___ DATA EXCERPTS

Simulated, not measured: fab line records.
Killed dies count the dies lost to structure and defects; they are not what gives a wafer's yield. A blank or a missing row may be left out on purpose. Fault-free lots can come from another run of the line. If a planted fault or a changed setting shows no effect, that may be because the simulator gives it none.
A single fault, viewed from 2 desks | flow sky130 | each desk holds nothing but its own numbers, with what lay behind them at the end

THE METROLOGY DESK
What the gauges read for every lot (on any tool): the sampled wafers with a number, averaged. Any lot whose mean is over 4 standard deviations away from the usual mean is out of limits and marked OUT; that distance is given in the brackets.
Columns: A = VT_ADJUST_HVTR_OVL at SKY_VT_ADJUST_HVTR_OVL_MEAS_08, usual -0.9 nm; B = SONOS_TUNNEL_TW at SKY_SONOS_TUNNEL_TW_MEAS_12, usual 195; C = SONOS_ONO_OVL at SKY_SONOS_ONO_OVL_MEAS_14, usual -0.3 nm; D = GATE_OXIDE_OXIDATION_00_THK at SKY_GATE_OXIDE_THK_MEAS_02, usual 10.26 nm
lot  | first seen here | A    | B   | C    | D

______

REQUIRED ACTION: Of the entries listed above, reproduce only the lines starting at the line containing "THE METROLOGY DESK" and ending at the line containing "Columns: A = VT_ADJUST_HVTR_OVL". Include both, exactly as they stand.

EXERCISE RESULT:
THE METROLOGY DESK
What the gauges read for every lot (on any tool): the sampled wafers with a number, averaged. Any lot whose mean is over 4 standard deviations away from the usual mean is out of limits and marked OUT; that distance is given in the brackets.
Columns: A = VT_ADJUST_HVTR_OVL at SKY_VT_ADJUST_HVTR_OVL_MEAS_08, usual -0.9 nm; B = SONOS_TUNNEL_TW at SKY_SONOS_TUNNEL_TW_MEAS_12, usual 195; C = SONOS_ONO_OVL at SKY_SONOS_ONO_OVL_MEAS_14, usual -0.3 nm; D = GATE_OXIDE_OXIDATION_00_THK at SKY_GATE_OXIDE_THK_MEAS_02, usual 10.26 nm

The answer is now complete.